========================

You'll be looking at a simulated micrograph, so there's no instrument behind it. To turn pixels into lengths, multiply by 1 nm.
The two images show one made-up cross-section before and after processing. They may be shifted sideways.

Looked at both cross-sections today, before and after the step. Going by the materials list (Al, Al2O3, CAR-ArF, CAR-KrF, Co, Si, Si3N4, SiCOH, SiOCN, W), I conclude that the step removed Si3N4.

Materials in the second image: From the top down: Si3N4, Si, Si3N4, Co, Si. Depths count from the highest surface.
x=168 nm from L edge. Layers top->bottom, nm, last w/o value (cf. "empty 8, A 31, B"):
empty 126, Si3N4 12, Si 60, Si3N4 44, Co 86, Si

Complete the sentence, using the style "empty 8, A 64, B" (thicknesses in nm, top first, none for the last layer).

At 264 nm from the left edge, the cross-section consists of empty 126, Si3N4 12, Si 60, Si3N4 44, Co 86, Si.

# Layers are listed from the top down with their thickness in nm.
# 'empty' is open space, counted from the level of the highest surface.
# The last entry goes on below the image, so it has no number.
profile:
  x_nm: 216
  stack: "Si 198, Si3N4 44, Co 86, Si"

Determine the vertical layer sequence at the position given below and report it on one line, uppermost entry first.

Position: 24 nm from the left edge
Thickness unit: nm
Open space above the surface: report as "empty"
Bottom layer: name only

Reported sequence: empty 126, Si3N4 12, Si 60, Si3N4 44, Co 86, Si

========================

#### TASK ITEM:
Could you restate word for word the lines above, from the one that contains "Complete the sentence, using" through the one that contains "# The last entry", and no others?

#### ANSWER SPACE:
Complete the sentence, using the style "empty 8, A 64, B" (thicknesses in nm, top first, none for the last layer).

At 264 nm from the left edge, the cross-section consists of empty 126, Si3N4 12, Si 60, Si3N4 44, Co 86, Si.

# Layers are listed from the top down with their thickness in nm.
# 'empty' is open space, counted from the level of the highest surface.
# The last entry goes on below the image, so it has no number.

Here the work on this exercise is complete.